§ **Data extracts**
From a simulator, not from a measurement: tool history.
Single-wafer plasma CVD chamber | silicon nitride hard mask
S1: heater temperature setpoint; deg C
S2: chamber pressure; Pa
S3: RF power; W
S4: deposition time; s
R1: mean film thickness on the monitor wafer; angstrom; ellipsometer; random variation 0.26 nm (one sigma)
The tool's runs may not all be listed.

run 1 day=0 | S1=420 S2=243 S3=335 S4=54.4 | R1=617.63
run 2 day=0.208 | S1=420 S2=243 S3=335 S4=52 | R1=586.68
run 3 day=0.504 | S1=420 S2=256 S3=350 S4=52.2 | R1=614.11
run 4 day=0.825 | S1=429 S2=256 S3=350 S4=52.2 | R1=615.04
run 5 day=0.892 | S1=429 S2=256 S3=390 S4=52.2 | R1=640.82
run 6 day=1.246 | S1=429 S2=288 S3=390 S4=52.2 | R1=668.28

§ **Action item**
Write the records out again so that each one matches the original exactly.

§ **Exercise result**
From a simulator, not from a measurement: tool history.
Single-wafer plasma CVD chamber | silicon nitride hard mask
S1: heater temperature setpoint; deg C
S2: chamber pressure; Pa
S3: RF power; W
S4: deposition time; s
R1: mean film thickness on the monitor wafer; angstrom; ellipsometer; random variation 0.26 nm (one sigma)
The tool's runs may not all be listed.

run 1 day=0 | S1=420 S2=243 S3=335 S4=54.4 | R1=617.63
run 2 day=0.208 | S1=420 S2=243 S3=335 S4=52 | R1=586.68
run 3 day=0.504 | S1=420 S2=256 S3=350 S4=52.2 | R1=614.11
run 4 day=0.825 | S1=429 S2=256 S3=350 S4=52.2 | R1=615.04
run 5 day=0.892 | S1=429 S2=256 S3=390 S4=52.2 | R1=640.82
run 6 day=1.246 | S1=429 S2=288 S3=390 S4=52.2 | R1=668.28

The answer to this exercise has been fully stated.